Work item:
Repeat the listing that comes next, leaving nothing out and changing nothing.

[Opening Data extract section]

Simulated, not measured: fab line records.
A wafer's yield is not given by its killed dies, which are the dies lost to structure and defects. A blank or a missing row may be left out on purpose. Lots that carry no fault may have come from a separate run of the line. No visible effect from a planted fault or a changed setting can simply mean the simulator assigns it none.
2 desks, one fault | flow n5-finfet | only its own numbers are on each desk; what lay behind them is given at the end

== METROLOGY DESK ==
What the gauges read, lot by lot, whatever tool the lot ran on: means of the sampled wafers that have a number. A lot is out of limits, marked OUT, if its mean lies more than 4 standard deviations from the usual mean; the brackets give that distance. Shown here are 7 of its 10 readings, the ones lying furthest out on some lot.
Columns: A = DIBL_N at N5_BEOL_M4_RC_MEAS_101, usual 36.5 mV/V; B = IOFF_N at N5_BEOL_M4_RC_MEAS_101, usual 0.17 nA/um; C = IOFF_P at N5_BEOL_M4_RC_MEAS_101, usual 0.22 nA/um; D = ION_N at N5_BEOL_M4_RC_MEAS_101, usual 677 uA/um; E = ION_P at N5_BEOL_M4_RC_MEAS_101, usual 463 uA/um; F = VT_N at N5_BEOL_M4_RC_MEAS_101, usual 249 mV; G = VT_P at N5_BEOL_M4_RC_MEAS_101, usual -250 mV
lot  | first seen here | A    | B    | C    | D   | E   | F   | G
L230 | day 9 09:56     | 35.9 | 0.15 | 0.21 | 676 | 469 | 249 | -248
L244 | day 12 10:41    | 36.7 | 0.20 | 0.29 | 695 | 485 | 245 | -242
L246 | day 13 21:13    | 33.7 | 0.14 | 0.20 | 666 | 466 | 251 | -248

[Closing Data extract section]

Exercise result:
Simulated, not measured: fab line records.
A wafer's yield is not given by its killed dies, which are the dies lost to structure and defects. A blank or a missing row may be left out on purpose. Lots that carry no fault may have come from a separate run of the line. No visible effect from a planted fault or a changed setting can simply mean the simulator assigns it none.
2 desks, one fault | flow n5-finfet | only its own numbers are on each desk; what lay behind them is given at the end

== METROLOGY DESK ==
What the gauges read, lot by lot, whatever tool the lot ran on: means of the sampled wafers that have a number. A lot is out of limits, marked OUT, if its mean lies more than 4 standard deviations from the usual mean; the brackets give that distance. Shown here are 7 of its 10 readings, the ones lying furthest out on some lot.
Columns: A = DIBL_N at N5_BEOL_M4_RC_MEAS_101, usual 36.5 mV/V; B = IOFF_N at N5_BEOL_M4_RC_MEAS_101, usual 0.17 nA/um; C = IOFF_P at N5_BEOL_M4_RC_MEAS_101, usual 0.22 nA/um; D = ION_N at N5_BEOL_M4_RC_MEAS_101, usual 677 uA/um; E = ION_P at N5_BEOL_M4_RC_MEAS_101, usual 463 uA/um; F = VT_N at N5_BEOL_M4_RC_MEAS_101, usual 249 mV; G = VT_P at N5_BEOL_M4_RC_MEAS_101, usual -250 mV
lot  | first seen here | A    | B    | C    | D   | E   | F   | G
L230 | day 9 09:56     | 35.9 | 0.15 | 0.21 | 676 | 469 | 249 | -248
L244 | day 12 10:41    | 36.7 | 0.20 | 0.29 | 695 | 485 | 245 | -242
L246 | day 13 21:13    | 33.7 | 0.14 | 0.20 | 666 | 466 | 251 | -248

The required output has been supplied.